(Entries shown):

• • •

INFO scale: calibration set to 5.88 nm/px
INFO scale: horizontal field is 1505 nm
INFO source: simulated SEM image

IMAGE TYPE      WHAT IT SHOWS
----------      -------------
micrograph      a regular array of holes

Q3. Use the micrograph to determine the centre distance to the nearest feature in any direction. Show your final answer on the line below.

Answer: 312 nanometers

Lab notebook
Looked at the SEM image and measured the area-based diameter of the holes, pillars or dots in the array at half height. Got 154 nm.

• • •

(Action item): Repeat the material exactly. Begin with its first line and end with the line that has "Lab notebook".

(Result):
INFO scale: calibration set to 5.88 nm/px
INFO scale: horizontal field is 1505 nm
INFO source: simulated SEM image

IMAGE TYPE      WHAT IT SHOWS
----------      -------------
micrograph      a regular array of holes

Q3. Use the micrograph to determine the centre distance to the nearest feature in any direction. Show your final answer on the line below.

Answer: 312 nanometers

Lab notebook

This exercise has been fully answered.